WORK INSTRUCTION:
Start at the line below containing "2. WHAT IT IS, AND WHAT IT ISN'T" and stop at the line containing "4. THE CAUSE (what the simulator had put in)". Repeat every line of that stretch exactly, and nothing outside it.

[[ SUPPLIED RECORDS open ]]

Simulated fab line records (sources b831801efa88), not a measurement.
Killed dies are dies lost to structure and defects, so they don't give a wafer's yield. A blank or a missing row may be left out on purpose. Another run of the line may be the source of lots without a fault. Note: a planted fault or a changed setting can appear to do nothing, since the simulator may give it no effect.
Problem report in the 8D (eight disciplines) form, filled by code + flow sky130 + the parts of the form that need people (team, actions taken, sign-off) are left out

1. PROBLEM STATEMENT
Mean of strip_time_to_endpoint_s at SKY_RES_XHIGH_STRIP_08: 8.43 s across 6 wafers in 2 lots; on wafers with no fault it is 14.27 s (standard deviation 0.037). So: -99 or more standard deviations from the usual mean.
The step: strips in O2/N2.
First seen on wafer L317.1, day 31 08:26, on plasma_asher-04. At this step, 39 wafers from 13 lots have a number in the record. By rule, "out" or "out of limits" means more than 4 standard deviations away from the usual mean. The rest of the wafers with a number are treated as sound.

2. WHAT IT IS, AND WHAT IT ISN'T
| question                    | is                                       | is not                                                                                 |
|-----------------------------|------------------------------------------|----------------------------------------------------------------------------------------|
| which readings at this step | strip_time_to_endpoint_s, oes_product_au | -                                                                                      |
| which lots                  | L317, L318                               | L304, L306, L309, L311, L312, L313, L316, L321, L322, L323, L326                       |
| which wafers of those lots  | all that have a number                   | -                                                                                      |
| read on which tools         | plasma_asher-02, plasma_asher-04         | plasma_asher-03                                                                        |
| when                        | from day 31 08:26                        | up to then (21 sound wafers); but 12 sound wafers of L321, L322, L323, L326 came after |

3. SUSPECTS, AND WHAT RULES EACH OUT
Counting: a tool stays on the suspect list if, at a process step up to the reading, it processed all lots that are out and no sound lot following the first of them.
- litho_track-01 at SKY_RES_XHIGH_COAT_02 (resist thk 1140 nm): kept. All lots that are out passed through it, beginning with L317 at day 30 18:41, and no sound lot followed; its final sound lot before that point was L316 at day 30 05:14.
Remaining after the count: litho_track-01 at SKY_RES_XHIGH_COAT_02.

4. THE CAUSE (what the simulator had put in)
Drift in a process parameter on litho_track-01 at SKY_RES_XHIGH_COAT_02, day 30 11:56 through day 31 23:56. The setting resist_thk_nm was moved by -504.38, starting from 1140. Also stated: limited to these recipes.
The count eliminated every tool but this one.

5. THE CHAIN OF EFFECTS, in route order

[[ SUPPLIED RECORDS closed ]]

TASK SOLUTION:
2. WHAT IT IS, AND WHAT IT ISN'T
| question                    | is                                       | is not                                                                                 |
|-----------------------------|------------------------------------------|----------------------------------------------------------------------------------------|
| which readings at this step | strip_time_to_endpoint_s, oes_product_au | -                                                                                      |
| which lots                  | L317, L318                               | L304, L306, L309, L311, L312, L313, L316, L321, L322, L323, L326                       |
| which wafers of those lots  | all that have a number                   | -                                                                                      |
| read on which tools         | plasma_asher-02, plasma_asher-04         | plasma_asher-03                                                                        |
| when                        | from day 31 08:26                        | up to then (21 sound wafers); but 12 sound wafers of L321, L322, L323, L326 came after |

3. SUSPECTS, AND WHAT RULES EACH OUT
Counting: a tool stays on the suspect list if, at a process step up to the reading, it processed all lots that are out and no sound lot following the first of them.
- litho_track-01 at SKY_RES_XHIGH_COAT_02 (resist thk 1140 nm): kept. All lots that are out passed through it, beginning with L317 at day 30 18:41, and no sound lot followed; its final sound lot before that point was L316 at day 30 05:14.
Remaining after the count: litho_track-01 at SKY_RES_XHIGH_COAT_02.

4. THE CAUSE (what the simulator had put in)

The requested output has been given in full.